*Provided information*
= Beginning of Section =

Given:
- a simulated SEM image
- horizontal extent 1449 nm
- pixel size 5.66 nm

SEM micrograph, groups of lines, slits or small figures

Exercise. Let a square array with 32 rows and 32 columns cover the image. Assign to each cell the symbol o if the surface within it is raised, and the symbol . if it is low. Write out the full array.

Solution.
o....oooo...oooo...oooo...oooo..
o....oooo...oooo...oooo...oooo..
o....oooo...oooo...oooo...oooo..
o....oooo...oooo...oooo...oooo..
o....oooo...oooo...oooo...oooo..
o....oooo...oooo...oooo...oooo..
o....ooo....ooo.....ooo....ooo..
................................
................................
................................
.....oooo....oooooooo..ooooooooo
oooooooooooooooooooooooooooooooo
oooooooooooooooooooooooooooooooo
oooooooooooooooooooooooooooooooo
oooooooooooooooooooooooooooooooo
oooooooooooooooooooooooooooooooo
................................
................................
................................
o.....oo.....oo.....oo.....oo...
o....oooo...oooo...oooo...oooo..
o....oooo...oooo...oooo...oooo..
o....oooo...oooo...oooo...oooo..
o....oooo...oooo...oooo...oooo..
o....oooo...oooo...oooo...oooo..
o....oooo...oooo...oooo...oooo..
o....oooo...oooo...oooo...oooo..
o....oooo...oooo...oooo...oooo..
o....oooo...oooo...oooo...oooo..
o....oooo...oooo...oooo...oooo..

= End of Section =

*Required action*
Return every line above exactly as it stands.

*Expected answer*
Given:
- a simulated SEM image
- horizontal extent 1449 nm
- pixel size 5.66 nm

SEM micrograph, groups of lines, slits or small figures

Exercise. Let a square array with 32 rows and 32 columns cover the image. Assign to each cell the symbol o if the surface within it is raised, and the symbol . if it is low. Write out the full array.

Solution.
o....oooo...oooo...oooo...oooo..
o....oooo...oooo...oooo...oooo..
o....oooo...oooo...oooo...oooo..
o....oooo...oooo...oooo...oooo..
o....oooo...oooo...oooo...oooo..
o....oooo...oooo...oooo...oooo..
o....ooo....ooo.....ooo....ooo..
................................
................................
................................
.....oooo....oooooooo..ooooooooo
oooooooooooooooooooooooooooooooo
oooooooooooooooooooooooooooooooo
oooooooooooooooooooooooooooooooo
oooooooooooooooooooooooooooooooo
oooooooooooooooooooooooooooooooo
................................
................................
................................
o.....oo.....oo.....oo.....oo...
o....oooo...oooo...oooo...oooo..
o....oooo...oooo...oooo...oooo..
o....oooo...oooo...oooo...oooo..
o....oooo...oooo...oooo...oooo..
o....oooo...oooo...oooo...oooo..
o....oooo...oooo...oooo...oooo..
o....oooo...oooo...oooo...oooo..
o....oooo...oooo...oooo...oooo..
o....oooo...oooo...oooo...oooo..
o....oooo...oooo...oooo...oooo..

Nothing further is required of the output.